**Assigned task**
Retype every entry exactly, down to the last character.

==========

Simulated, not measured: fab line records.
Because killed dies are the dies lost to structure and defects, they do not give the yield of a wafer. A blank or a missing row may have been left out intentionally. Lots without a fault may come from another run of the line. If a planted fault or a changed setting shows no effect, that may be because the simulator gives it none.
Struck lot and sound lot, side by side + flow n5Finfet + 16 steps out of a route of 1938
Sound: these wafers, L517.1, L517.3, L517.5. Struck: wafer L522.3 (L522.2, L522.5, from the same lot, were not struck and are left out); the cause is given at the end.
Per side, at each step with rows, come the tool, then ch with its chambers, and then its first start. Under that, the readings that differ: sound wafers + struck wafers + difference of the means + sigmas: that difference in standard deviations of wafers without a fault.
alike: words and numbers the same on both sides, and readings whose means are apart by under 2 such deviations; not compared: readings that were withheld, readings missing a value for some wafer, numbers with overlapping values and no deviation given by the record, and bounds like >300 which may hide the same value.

==========

**Your solution**
Simulated, not measured: fab line records.
Because killed dies are the dies lost to structure and defects, they do not give the yield of a wafer. A blank or a missing row may have been left out intentionally. Lots without a fault may come from another run of the line. If a planted fault or a changed setting shows no effect, that may be because the simulator gives it none.
Struck lot and sound lot, side by side + flow n5Finfet + 16 steps out of a route of 1938
Sound: these wafers, L517.1, L517.3, L517.5. Struck: wafer L522.3 (L522.2, L522.5, from the same lot, were not struck and are left out); the cause is given at the end.
Per side, at each step with rows, come the tool, then ch with its chambers, and then its first start. Under that, the readings that differ: sound wafers + struck wafers + difference of the means + sigmas: that difference in standard deviations of wafers without a fault.
alike: words and numbers the same on both sides, and readings whose means are apart by under 2 such deviations; not compared: readings that were withheld, readings missing a value for some wafer, numbers with overlapping values and no deviation given by the record, and bounds like >300 which may hide the same value.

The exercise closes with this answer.